● Material shown:
********************

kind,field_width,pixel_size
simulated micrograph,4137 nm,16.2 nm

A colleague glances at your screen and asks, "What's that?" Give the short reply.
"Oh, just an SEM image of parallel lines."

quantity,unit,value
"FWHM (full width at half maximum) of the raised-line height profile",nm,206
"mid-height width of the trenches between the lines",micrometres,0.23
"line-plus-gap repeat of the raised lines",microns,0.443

********************

● Activity: Please reproduce, exactly as written, the lines of the records from the first line through the one containing "quantity,unit,value".

● Response box:
kind,field_width,pixel_size
simulated micrograph,4137 nm,16.2 nm

A colleague glances at your screen and asks, "What's that?" Give the short reply.
"Oh, just an SEM image of parallel lines."

quantity,unit,value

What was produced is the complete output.